-- Opening Marker --

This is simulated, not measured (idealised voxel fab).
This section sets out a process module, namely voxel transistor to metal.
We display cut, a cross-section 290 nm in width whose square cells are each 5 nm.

-- Closing Marker --

→ **BRIEF**:
In full and word for word, output the material.

→ **WRITTEN SOLUTION**:
This is simulated, not measured (idealised voxel fab).
This section sets out a process module, namely voxel transistor to metal.
We display cut, a cross-section 290 nm in width whose square cells are each 5 nm.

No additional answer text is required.